• _WORK REQUEST_
Every entry must be duplicated precisely as written.

• _DATA_
((

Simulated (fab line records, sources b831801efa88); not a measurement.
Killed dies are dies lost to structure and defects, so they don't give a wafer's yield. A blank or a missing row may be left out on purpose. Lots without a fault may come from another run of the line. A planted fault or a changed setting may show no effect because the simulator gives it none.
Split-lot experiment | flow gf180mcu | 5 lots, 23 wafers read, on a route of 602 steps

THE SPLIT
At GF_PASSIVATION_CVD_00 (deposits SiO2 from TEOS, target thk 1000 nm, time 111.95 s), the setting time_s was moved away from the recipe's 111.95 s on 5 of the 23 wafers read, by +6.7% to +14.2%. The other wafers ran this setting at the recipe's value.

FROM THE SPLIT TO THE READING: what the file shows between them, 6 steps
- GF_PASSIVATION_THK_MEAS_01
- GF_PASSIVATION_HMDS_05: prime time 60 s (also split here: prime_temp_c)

))

• _TASK ANSWER_
Simulated (fab line records, sources b831801efa88); not a measurement.
Killed dies are dies lost to structure and defects, so they don't give a wafer's yield. A blank or a missing row may be left out on purpose. Lots without a fault may come from another run of the line. A planted fault or a changed setting may show no effect because the simulator gives it none.
Split-lot experiment | flow gf180mcu | 5 lots, 23 wafers read, on a route of 602 steps

THE SPLIT
At GF_PASSIVATION_CVD_00 (deposits SiO2 from TEOS, target thk 1000 nm, time 111.95 s), the setting time_s was moved away from the recipe's 111.95 s on 5 of the 23 wafers read, by +6.7% to +14.2%. The other wafers ran this setting at the recipe's value.

FROM THE SPLIT TO THE READING: what the file shows between them, 6 steps
- GF_PASSIVATION_THK_MEAS_01
- GF_PASSIVATION_HMDS_05: prime time 60 s (also split here: prime_temp_c)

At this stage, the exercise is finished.